REQUIRED ACTION: Give back the records in their entirety, exactly.

______

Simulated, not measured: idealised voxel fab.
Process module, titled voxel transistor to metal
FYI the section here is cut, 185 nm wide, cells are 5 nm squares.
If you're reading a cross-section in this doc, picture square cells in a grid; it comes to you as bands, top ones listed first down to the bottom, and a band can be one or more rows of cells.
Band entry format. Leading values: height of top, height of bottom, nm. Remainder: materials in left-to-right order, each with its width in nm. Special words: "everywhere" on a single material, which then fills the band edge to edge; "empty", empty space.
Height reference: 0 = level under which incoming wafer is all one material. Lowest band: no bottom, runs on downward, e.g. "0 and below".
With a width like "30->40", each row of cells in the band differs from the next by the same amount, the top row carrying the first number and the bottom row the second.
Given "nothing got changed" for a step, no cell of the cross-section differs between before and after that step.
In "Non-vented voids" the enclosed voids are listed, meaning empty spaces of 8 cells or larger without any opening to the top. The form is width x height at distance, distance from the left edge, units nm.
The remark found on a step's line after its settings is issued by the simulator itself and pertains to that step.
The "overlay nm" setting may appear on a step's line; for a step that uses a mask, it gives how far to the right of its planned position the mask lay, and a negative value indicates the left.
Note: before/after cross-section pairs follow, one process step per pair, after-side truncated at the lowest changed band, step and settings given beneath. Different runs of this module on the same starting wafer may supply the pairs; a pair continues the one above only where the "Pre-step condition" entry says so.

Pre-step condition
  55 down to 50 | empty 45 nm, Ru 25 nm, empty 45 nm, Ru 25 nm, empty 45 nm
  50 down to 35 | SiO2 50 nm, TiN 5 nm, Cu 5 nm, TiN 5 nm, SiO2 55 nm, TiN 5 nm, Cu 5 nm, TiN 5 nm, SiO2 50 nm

______

ANSWER AREA:
Simulated, not measured: idealised voxel fab.
Process module, titled voxel transistor to metal
FYI the section here is cut, 185 nm wide, cells are 5 nm squares.
If you're reading a cross-section in this doc, picture square cells in a grid; it comes to you as bands, top ones listed first down to the bottom, and a band can be one or more rows of cells.
Band entry format. Leading values: height of top, height of bottom, nm. Remainder: materials in left-to-right order, each with its width in nm. Special words: "everywhere" on a single material, which then fills the band edge to edge; "empty", empty space.
Height reference: 0 = level under which incoming wafer is all one material. Lowest band: no bottom, runs on downward, e.g. "0 and below".
With a width like "30->40", each row of cells in the band differs from the next by the same amount, the top row carrying the first number and the bottom row the second.
Given "nothing got changed" for a step, no cell of the cross-section differs between before and after that step.
In "Non-vented voids" the enclosed voids are listed, meaning empty spaces of 8 cells or larger without any opening to the top. The form is width x height at distance, distance from the left edge, units nm.
The remark found on a step's line after its settings is issued by the simulator itself and pertains to that step.
The "overlay nm" setting may appear on a step's line; for a step that uses a mask, it gives how far to the right of its planned position the mask lay, and a negative value indicates the left.
Note: before/after cross-section pairs follow, one process step per pair, after-side truncated at the lowest changed band, step and settings given beneath. Different runs of this module on the same starting wafer may supply the pairs; a pair continues the one above only where the "Pre-step condition" entry says so.

Pre-step condition
  55 down to 50 | empty 45 nm, Ru 25 nm, empty 45 nm, Ru 25 nm, empty 45 nm
  50 down to 35 | SiO2 50 nm, TiN 5 nm, Cu 5 nm, TiN 5 nm, SiO2 55 nm, TiN 5 nm, Cu 5 nm, TiN 5 nm, SiO2 50 nm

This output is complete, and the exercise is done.